▶ **Work task**:
Every line of the data needs to be returned exactly.

********************

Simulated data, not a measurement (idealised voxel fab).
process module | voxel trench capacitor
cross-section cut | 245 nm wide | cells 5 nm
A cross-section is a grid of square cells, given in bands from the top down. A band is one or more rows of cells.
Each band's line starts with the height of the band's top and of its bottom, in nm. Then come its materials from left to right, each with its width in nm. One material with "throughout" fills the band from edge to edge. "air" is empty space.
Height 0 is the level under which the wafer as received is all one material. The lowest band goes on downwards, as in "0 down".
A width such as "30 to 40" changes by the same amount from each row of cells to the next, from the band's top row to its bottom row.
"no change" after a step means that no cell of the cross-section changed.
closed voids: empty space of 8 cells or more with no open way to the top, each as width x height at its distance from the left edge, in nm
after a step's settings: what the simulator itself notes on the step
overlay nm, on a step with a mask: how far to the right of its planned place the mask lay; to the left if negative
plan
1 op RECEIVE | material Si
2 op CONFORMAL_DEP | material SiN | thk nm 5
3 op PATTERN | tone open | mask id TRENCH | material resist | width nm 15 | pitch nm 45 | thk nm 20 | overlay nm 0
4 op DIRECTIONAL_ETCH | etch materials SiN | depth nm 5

********************

▶ **Response box**:
Simulated data, not a measurement (idealised voxel fab).
process module | voxel trench capacitor
cross-section cut | 245 nm wide | cells 5 nm
A cross-section is a grid of square cells, given in bands from the top down. A band is one or more rows of cells.
Each band's line starts with the height of the band's top and of its bottom, in nm. Then come its materials from left to right, each with its width in nm. One material with "throughout" fills the band from edge to edge. "air" is empty space.
Height 0 is the level under which the wafer as received is all one material. The lowest band goes on downwards, as in "0 down".
A width such as "30 to 40" changes by the same amount from each row of cells to the next, from the band's top row to its bottom row.
"no change" after a step means that no cell of the cross-section changed.
closed voids: empty space of 8 cells or more with no open way to the top, each as width x height at its distance from the left edge, in nm
after a step's settings: what the simulator itself notes on the step
overlay nm, on a step with a mask: how far to the right of its planned place the mask lay; to the left if negative
plan
1 op RECEIVE | material Si
2 op CONFORMAL_DEP | material SiN | thk nm 5
3 op PATTERN | tone open | mask id TRENCH | material resist | width nm 15 | pitch nm 45 | thk nm 20 | overlay nm 0
4 op DIRECTIONAL_ETCH | etch materials SiN | depth nm 5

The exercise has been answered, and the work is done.